● ACTIVITY
Down to the final line, return the records unchanged.

● DATA RECORDS
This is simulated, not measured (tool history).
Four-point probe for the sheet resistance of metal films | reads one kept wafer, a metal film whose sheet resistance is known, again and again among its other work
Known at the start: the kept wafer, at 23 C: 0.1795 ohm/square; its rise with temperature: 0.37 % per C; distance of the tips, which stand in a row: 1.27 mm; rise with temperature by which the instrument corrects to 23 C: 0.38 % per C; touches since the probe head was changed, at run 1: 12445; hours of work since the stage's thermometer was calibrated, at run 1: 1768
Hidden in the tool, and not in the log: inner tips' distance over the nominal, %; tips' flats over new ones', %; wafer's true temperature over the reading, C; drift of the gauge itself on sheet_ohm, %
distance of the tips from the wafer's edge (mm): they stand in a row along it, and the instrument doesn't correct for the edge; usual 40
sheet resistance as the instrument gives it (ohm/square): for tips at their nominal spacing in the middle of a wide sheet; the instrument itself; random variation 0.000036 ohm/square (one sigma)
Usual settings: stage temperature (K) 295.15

● RESPONSE AREA
This is simulated, not measured (tool history).
Four-point probe for the sheet resistance of metal films | reads one kept wafer, a metal film whose sheet resistance is known, again and again among its other work
Known at the start: the kept wafer, at 23 C: 0.1795 ohm/square; its rise with temperature: 0.37 % per C; distance of the tips, which stand in a row: 1.27 mm; rise with temperature by which the instrument corrects to 23 C: 0.38 % per C; touches since the probe head was changed, at run 1: 12445; hours of work since the stage's thermometer was calibrated, at run 1: 1768
Hidden in the tool, and not in the log: inner tips' distance over the nominal, %; tips' flats over new ones', %; wafer's true temperature over the reading, C; drift of the gauge itself on sheet_ohm, %
distance of the tips from the wafer's edge (mm): they stand in a row along it, and the instrument doesn't correct for the edge; usual 40
sheet resistance as the instrument gives it (ohm/square): for tips at their nominal spacing in the middle of a wide sheet; the instrument itself; random variation 0.000036 ohm/square (one sigma)
Usual settings: stage temperature (K) 295.15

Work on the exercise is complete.